ASSIGNED TASK:
Nothing in the listing may be skipped; repeat it all exactly.

GIVEN DATA:
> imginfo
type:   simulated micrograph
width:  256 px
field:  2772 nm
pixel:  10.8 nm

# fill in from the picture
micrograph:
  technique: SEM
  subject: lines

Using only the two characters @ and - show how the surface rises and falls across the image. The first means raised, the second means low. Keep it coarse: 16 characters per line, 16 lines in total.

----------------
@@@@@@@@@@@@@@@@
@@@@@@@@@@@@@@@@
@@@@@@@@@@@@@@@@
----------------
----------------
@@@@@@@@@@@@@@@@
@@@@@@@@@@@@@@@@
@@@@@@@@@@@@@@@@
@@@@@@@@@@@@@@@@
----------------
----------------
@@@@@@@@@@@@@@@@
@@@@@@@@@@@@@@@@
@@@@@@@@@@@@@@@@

TASK ANSWER:
> imginfo
type:   simulated micrograph
width:  256 px
field:  2772 nm
pixel:  10.8 nm

# fill in from the picture
micrograph:
  technique: SEM
  subject: lines

Using only the two characters @ and - show how the surface rises and falls across the image. The first means raised, the second means low. Keep it coarse: 16 characters per line, 16 lines in total.

----------------
@@@@@@@@@@@@@@@@
@@@@@@@@@@@@@@@@
@@@@@@@@@@@@@@@@
----------------
----------------
@@@@@@@@@@@@@@@@
@@@@@@@@@@@@@@@@
@@@@@@@@@@@@@@@@
@@@@@@@@@@@@@@@@
----------------
----------------
@@@@@@@@@@@@@@@@
@@@@@@@@@@@@@@@@
@@@@@@@@@@@@@@@@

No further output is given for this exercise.